> **Exercise**
Print word for word the first line of the records below and every following line through the one containing "The cross-section shown"; print nothing else.

......

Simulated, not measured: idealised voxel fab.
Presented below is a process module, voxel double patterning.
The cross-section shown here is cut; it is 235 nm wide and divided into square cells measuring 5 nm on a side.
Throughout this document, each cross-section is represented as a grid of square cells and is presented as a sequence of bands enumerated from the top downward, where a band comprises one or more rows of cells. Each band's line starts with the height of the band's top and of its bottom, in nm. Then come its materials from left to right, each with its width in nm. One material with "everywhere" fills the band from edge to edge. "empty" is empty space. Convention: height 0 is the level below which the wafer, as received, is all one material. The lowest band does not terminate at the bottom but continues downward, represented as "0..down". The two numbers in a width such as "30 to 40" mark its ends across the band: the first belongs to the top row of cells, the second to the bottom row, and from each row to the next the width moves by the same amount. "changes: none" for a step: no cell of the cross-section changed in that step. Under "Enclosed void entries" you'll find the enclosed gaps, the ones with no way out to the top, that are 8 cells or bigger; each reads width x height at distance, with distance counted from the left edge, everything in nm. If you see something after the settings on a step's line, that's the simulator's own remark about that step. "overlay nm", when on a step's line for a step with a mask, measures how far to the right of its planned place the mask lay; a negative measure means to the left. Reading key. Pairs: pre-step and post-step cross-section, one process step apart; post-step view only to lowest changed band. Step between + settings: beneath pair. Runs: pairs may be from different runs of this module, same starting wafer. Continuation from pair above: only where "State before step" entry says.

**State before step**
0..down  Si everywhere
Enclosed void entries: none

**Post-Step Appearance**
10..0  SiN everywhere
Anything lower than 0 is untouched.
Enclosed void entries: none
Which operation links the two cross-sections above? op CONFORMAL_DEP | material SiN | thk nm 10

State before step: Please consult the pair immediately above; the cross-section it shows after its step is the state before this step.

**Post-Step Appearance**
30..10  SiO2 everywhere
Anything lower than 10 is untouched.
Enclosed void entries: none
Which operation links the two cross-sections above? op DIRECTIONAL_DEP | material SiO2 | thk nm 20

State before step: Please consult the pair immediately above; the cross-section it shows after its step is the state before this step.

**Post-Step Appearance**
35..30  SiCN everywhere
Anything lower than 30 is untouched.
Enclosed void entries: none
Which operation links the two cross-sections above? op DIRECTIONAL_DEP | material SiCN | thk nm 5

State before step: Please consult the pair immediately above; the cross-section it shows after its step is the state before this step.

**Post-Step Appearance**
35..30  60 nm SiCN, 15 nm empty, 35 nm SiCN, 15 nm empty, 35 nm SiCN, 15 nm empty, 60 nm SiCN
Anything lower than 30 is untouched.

......

> **Written answer**
Simulated, not measured: idealised voxel fab.
Presented below is a process module, voxel double patterning.
The cross-section shown here is cut; it is 235 nm wide and divided into square cells measuring 5 nm on a side.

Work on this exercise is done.